[DATA EXTRACTS Boundary: Start]

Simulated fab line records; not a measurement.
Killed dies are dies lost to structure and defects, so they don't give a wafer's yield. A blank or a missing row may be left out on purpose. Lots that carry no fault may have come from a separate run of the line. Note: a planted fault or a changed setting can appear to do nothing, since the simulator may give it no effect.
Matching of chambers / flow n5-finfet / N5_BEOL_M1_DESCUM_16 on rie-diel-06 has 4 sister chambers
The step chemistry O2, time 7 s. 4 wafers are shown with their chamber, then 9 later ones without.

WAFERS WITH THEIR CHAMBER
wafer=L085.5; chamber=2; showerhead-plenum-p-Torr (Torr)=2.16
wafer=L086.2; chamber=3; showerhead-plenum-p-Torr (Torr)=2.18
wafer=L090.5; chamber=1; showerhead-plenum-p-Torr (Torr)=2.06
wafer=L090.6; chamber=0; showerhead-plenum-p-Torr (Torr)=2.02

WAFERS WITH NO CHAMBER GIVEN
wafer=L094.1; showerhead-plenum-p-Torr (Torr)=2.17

[DATA EXTRACTS Boundary: End]

* WORK ORDER *
From the records above, copy only the lines starting with the line that holds "wafer=L085.5; chamber=2; showerhead-plenum-p-Torr" and going on through the line that holds "WAFERS WITH NO CHAMBER GIVEN", exactly as written.

* RESPONSE BOX *
wafer=L085.5; chamber=2; showerhead-plenum-p-Torr (Torr)=2.16
wafer=L086.2; chamber=3; showerhead-plenum-p-Torr (Torr)=2.18
wafer=L090.5; chamber=1; showerhead-plenum-p-Torr (Torr)=2.06
wafer=L090.6; chamber=0; showerhead-plenum-p-Torr (Torr)=2.02

WAFERS WITH NO CHAMBER GIVEN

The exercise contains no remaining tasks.